Print exactly the lines below between the line holding "5 op STRIP | etch materials resist" and the line holding "25 to 15: SiO2 20", inclusive, and nothing more.

(Material provided begins)

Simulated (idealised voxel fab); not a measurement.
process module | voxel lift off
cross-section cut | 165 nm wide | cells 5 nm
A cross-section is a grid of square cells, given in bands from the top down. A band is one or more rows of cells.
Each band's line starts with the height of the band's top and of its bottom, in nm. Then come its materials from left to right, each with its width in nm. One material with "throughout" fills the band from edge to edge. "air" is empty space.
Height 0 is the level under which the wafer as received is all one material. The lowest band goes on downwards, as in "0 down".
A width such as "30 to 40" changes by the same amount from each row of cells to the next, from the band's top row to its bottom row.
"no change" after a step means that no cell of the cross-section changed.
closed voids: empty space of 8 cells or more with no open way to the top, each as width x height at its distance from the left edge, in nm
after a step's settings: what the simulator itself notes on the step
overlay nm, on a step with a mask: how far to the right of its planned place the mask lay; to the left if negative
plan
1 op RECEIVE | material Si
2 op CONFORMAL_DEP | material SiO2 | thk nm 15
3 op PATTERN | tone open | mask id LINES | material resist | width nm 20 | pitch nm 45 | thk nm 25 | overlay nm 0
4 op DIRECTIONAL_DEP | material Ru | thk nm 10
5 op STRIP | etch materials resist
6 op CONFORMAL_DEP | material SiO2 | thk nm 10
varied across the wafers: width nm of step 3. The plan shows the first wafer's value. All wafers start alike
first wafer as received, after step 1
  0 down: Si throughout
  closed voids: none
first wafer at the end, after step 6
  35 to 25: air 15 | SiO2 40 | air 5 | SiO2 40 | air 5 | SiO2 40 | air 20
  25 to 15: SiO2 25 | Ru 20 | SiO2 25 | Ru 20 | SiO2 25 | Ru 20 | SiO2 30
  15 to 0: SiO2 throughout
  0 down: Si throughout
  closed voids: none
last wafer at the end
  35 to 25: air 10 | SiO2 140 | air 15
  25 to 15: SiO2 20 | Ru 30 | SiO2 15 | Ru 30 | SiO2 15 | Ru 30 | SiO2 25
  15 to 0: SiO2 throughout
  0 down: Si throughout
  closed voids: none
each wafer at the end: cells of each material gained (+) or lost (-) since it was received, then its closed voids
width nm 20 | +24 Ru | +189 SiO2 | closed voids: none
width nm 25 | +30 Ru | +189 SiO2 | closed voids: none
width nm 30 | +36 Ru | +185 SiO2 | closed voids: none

(Material provided ends)

Task solution:
5 op STRIP | etch materials resist
6 op CONFORMAL_DEP | material SiO2 | thk nm 10
varied across the wafers: width nm of step 3. The plan shows the first wafer's value. All wafers start alike
first wafer as received, after step 1
  0 down: Si throughout
  closed voids: none
first wafer at the end, after step 6
  35 to 25: air 15 | SiO2 40 | air 5 | SiO2 40 | air 5 | SiO2 40 | air 20
  25 to 15: SiO2 25 | Ru 20 | SiO2 25 | Ru 20 | SiO2 25 | Ru 20 | SiO2 30
  15 to 0: SiO2 throughout
  0 down: Si throughout
  closed voids: none
last wafer at the end
  35 to 25: air 10 | SiO2 140 | air 15
  25 to 15: SiO2 20 | Ru 30 | SiO2 15 | Ru 30 | SiO2 15 | Ru 30 | SiO2 25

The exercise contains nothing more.